╭─ Extracted material
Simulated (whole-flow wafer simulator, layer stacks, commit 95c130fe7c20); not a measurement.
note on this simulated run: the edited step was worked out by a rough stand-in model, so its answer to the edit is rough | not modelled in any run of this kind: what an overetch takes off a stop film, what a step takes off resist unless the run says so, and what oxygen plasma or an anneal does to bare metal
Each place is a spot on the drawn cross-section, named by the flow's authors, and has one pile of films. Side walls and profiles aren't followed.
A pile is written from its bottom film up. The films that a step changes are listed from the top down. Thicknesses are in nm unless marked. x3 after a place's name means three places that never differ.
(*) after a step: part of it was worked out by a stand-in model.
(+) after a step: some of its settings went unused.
╰─

### Assignment
Copy out the material above in its entirety. Every detail must match.

### Answer section
Simulated (whole-flow wafer simulator, layer stacks, commit 95c130fe7c20); not a measurement.
note on this simulated run: the edited step was worked out by a rough stand-in model, so its answer to the edit is rough | not modelled in any run of this kind: what an overetch takes off a stop film, what a step takes off resist unless the run says so, and what oxygen plasma or an anneal does to bare metal
Each place is a spot on the drawn cross-section, named by the flow's authors, and has one pile of films. Side walls and profiles aren't followed.
A pile is written from its bottom film up. The films that a step changes are listed from the top down. Thicknesses are in nm unless marked. x3 after a place's name means three places that never differ.
(*) after a step: part of it was worked out by a stand-in model.
(+) after a step: some of its settings went unused.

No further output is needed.